----- RECORD EXCERPTS -----
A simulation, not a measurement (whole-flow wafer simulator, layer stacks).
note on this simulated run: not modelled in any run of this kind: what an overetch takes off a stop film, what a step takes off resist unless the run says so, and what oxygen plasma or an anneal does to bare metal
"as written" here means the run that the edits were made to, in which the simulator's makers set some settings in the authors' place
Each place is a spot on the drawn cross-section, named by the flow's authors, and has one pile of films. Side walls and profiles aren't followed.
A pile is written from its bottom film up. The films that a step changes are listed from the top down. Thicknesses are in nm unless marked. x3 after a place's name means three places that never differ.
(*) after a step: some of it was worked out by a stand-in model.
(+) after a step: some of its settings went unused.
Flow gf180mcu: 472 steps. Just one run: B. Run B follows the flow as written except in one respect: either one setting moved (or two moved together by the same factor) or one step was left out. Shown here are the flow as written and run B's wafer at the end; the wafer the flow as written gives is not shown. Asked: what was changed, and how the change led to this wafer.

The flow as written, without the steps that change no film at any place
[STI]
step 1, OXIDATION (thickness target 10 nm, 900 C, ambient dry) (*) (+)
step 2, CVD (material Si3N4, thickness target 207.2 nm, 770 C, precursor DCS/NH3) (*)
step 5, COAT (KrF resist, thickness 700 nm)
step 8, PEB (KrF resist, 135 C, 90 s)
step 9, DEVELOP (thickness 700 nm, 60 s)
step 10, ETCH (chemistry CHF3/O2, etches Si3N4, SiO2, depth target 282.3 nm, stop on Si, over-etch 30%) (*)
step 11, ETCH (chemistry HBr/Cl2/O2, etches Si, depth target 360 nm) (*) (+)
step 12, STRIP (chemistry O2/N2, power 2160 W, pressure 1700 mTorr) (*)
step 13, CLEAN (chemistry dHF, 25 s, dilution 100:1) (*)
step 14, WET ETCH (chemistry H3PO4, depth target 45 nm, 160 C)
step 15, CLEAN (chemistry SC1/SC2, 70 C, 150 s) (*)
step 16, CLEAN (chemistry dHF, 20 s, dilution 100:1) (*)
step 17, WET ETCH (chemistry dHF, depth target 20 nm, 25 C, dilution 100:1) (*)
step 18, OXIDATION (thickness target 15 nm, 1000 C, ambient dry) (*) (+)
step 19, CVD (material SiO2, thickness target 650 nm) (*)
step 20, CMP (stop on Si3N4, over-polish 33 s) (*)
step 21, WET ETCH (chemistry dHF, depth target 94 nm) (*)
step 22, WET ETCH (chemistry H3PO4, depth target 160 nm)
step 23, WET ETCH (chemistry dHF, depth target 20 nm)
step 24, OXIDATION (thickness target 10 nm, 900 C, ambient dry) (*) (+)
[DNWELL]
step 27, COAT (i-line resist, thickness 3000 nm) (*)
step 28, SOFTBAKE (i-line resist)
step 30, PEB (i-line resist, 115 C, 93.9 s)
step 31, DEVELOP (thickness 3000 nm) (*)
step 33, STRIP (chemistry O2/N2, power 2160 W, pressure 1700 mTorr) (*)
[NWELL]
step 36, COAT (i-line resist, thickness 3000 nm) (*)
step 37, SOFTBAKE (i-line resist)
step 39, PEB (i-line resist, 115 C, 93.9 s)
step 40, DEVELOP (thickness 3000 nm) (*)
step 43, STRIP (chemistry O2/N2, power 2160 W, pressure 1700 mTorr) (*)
-----

**WORK TASK**. Repeat the entries above exactly, from the first line through the line containing "note on this".

**WRITTEN ANSWER**.
A simulation, not a measurement (whole-flow wafer simulator, layer stacks).
note on this simulated run: not modelled in any run of this kind: what an overetch takes off a stop film, what a step takes off resist unless the run says so, and what oxygen plasma or an anneal does to bare metal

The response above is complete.